#### RECORDS SUPPLIED ####
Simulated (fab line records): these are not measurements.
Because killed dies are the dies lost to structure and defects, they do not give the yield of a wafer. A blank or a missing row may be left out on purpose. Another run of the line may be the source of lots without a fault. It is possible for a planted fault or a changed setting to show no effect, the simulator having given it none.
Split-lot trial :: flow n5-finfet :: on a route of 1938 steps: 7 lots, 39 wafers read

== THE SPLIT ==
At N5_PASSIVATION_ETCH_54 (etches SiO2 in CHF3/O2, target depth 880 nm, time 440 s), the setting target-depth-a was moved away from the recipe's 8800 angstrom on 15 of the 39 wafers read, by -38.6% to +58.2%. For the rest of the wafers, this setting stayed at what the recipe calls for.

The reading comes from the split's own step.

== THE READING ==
####

WORK INSTRUCTION – From the records above, extract each line exactly as shown.

RESULT –
Simulated (fab line records): these are not measurements.
Because killed dies are the dies lost to structure and defects, they do not give the yield of a wafer. A blank or a missing row may be left out on purpose. Another run of the line may be the source of lots without a fault. It is possible for a planted fault or a changed setting to show no effect, the simulator having given it none.
Split-lot trial :: flow n5-finfet :: on a route of 1938 steps: 7 lots, 39 wafers read

== THE SPLIT ==
At N5_PASSIVATION_ETCH_54 (etches SiO2 in CHF3/O2, target depth 880 nm, time 440 s), the setting target-depth-a was moved away from the recipe's 8800 angstrom on 15 of the 39 wafers read, by -38.6% to +58.2%. For the rest of the wafers, this setting stayed at what the recipe calls for.

The reading comes from the split's own step.

== THE READING ==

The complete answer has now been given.